Every line below from the one containing "trench depth nm (nm): 96.1 91.2 95.2" through the one containing "trench depth nm (nm): 94.2 93.5 93.6" must be transcribed exactly. Omit all lines outside that stretch.

--

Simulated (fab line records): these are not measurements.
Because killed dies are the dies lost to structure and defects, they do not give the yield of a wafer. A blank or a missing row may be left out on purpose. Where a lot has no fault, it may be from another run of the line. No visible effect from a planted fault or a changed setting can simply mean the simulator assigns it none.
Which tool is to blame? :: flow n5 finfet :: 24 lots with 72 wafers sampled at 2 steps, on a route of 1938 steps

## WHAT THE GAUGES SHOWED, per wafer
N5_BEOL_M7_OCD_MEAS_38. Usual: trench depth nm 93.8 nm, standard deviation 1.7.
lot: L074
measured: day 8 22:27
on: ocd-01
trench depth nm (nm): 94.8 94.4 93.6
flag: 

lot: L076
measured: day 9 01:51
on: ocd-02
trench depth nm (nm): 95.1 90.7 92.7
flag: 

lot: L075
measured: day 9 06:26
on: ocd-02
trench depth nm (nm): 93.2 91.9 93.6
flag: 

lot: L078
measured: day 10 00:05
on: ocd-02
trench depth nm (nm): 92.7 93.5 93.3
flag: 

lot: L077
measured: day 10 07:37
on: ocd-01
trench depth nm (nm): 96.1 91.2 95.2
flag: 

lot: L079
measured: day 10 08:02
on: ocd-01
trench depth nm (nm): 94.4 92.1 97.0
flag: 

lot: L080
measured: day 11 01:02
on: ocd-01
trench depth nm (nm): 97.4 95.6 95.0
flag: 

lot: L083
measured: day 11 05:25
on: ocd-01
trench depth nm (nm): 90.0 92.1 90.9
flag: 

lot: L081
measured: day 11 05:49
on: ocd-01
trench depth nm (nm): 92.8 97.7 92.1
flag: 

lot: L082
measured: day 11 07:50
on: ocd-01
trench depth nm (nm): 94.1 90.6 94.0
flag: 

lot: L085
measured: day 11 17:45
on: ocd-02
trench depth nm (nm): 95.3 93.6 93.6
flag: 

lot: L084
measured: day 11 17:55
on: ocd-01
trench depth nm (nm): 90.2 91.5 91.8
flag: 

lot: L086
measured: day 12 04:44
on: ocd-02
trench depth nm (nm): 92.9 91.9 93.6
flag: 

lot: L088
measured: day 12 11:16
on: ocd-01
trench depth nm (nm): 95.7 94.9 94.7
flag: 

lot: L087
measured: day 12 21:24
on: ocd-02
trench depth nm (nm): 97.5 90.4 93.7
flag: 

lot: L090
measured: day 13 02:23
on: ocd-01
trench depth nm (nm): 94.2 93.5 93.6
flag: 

--

_Exercise result:_
trench depth nm (nm): 96.1 91.2 95.2
flag: 

lot: L079
measured: day 10 08:02
on: ocd-01
trench depth nm (nm): 94.4 92.1 97.0
flag: 

lot: L080
measured: day 11 01:02
on: ocd-01
trench depth nm (nm): 97.4 95.6 95.0
flag: 

lot: L083
measured: day 11 05:25
on: ocd-01
trench depth nm (nm): 90.0 92.1 90.9
flag: 

lot: L081
measured: day 11 05:49
on: ocd-01
trench depth nm (nm): 92.8 97.7 92.1
flag: 

lot: L082
measured: day 11 07:50
on: ocd-01
trench depth nm (nm): 94.1 90.6 94.0
flag: 

lot: L085
measured: day 11 17:45
on: ocd-02
trench depth nm (nm): 95.3 93.6 93.6
flag: 

lot: L084
measured: day 11 17:55
on: ocd-01
trench depth nm (nm): 90.2 91.5 91.8
flag: 

lot: L086
measured: day 12 04:44
on: ocd-02
trench depth nm (nm): 92.9 91.9 93.6
flag: 

lot: L088
measured: day 12 11:16
on: ocd-01
trench depth nm (nm): 95.7 94.9 94.7
flag: 

lot: L087
measured: day 12 21:24
on: ocd-02
trench depth nm (nm): 97.5 90.4 93.7
flag: 

lot: L090
measured: day 13 02:23
on: ocd-01
trench depth nm (nm): 94.2 93.5 93.6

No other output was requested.